PROVIDED MATERIAL START
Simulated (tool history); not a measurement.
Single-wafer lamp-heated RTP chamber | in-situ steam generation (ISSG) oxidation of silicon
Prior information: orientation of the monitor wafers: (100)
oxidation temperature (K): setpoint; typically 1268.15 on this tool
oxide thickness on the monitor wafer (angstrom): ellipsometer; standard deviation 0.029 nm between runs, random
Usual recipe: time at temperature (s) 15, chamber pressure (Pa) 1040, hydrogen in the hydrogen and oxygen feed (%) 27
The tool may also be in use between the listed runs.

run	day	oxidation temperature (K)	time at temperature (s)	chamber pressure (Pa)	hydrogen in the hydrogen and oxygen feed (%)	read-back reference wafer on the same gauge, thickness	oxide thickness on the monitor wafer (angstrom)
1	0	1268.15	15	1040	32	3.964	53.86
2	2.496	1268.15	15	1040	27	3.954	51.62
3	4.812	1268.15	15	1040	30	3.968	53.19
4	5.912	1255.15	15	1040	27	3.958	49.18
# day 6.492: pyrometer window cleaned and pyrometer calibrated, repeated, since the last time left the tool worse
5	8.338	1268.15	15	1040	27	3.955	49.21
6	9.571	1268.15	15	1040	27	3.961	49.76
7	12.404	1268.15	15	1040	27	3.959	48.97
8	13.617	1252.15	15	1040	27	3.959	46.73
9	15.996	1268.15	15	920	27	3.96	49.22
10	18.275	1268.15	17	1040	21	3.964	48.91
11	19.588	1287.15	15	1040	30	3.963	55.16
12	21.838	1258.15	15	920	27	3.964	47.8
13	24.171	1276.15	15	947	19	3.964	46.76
PROVIDED MATERIAL END

**BRIEF:** Copy out the listing above, line by line and exactly, from its first line to the line holding "Usual recipe: time", inclusive.

**RESPONSE AREA:**
Simulated (tool history); not a measurement.
Single-wafer lamp-heated RTP chamber | in-situ steam generation (ISSG) oxidation of silicon
Prior information: orientation of the monitor wafers: (100)
oxidation temperature (K): setpoint; typically 1268.15 on this tool
oxide thickness on the monitor wafer (angstrom): ellipsometer; standard deviation 0.029 nm between runs, random
Usual recipe: time at temperature (s) 15, chamber pressure (Pa) 1040, hydrogen in the hydrogen and oxygen feed (%) 27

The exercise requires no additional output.